* DATA RECORDS
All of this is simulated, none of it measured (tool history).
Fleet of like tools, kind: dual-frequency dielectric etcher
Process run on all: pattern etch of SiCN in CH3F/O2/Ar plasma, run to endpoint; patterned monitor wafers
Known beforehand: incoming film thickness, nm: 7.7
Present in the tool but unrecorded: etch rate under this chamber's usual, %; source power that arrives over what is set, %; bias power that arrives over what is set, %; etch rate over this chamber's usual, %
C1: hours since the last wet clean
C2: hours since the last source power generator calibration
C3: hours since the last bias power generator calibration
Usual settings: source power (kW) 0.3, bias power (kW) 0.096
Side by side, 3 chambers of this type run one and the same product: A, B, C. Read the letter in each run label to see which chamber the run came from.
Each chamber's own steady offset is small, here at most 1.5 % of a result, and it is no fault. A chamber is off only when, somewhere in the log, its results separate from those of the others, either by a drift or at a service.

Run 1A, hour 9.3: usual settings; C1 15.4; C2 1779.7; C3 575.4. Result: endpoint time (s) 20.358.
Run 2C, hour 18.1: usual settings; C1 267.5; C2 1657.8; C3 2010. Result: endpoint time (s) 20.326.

* BRIEF
Give back each entry exactly as it was written.

* SOLUTION
All of this is simulated, none of it measured (tool history).
Fleet of like tools, kind: dual-frequency dielectric etcher
Process run on all: pattern etch of SiCN in CH3F/O2/Ar plasma, run to endpoint; patterned monitor wafers
Known beforehand: incoming film thickness, nm: 7.7
Present in the tool but unrecorded: etch rate under this chamber's usual, %; source power that arrives over what is set, %; bias power that arrives over what is set, %; etch rate over this chamber's usual, %
C1: hours since the last wet clean
C2: hours since the last source power generator calibration
C3: hours since the last bias power generator calibration
Usual settings: source power (kW) 0.3, bias power (kW) 0.096
Side by side, 3 chambers of this type run one and the same product: A, B, C. Read the letter in each run label to see which chamber the run came from.
Each chamber's own steady offset is small, here at most 1.5 % of a result, and it is no fault. A chamber is off only when, somewhere in the log, its results separate from those of the others, either by a drift or at a service.

Run 1A, hour 9.3: usual settings; C1 15.4; C2 1779.7; C3 575.4. Result: endpoint time (s) 20.358.
Run 2C, hour 18.1: usual settings; C1 267.5; C2 1657.8; C3 2010. Result: endpoint time (s) 20.326.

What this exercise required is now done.